> [BRIEF] When you reach the line containing "lots that met", stop after it; until then, copy each line of the listing exactly, starting with the first.

*** SOURCE DATA ***
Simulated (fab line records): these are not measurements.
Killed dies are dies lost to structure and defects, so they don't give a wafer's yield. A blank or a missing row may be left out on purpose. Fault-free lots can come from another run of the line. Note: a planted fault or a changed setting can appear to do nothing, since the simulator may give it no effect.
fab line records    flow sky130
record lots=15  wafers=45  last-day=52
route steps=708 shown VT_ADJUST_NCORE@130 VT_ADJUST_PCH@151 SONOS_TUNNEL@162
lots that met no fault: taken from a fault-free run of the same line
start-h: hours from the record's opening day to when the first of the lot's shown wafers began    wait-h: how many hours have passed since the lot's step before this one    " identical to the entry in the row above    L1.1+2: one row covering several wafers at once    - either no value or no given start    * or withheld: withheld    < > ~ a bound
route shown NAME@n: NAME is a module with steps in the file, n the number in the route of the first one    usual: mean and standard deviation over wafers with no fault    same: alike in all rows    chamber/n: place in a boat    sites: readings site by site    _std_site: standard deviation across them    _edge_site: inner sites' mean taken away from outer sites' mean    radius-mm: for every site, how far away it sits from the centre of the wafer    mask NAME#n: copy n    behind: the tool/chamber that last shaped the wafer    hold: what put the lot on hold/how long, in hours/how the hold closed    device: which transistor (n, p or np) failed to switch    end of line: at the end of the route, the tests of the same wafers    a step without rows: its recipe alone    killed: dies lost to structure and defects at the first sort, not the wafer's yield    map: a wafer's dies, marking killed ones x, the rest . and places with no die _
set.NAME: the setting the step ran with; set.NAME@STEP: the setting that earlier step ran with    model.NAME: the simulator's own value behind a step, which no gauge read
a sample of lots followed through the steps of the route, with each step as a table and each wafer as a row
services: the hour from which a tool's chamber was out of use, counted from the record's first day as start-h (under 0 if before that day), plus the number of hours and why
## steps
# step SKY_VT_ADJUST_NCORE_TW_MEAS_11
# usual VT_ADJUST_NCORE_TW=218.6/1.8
***

> [RESPONSE AREA]
Simulated (fab line records): these are not measurements.
Killed dies are dies lost to structure and defects, so they don't give a wafer's yield. A blank or a missing row may be left out on purpose. Fault-free lots can come from another run of the line. Note: a planted fault or a changed setting can appear to do nothing, since the simulator may give it no effect.
fab line records    flow sky130
record lots=15  wafers=45  last-day=52
route steps=708 shown VT_ADJUST_NCORE@130 VT_ADJUST_PCH@151 SONOS_TUNNEL@162
lots that met no fault: taken from a fault-free run of the same line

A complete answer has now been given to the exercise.